::: DATA SECTION :::

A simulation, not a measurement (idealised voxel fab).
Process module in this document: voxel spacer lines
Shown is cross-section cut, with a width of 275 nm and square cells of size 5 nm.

:::

*REQUIREMENT*. Retype every line of the material above without altering anything.

*REPLY*.
A simulation, not a measurement (idealised voxel fab).
Process module in this document: voxel spacer lines
Shown is cross-section cut, with a width of 275 nm and square cells of size 5 nm.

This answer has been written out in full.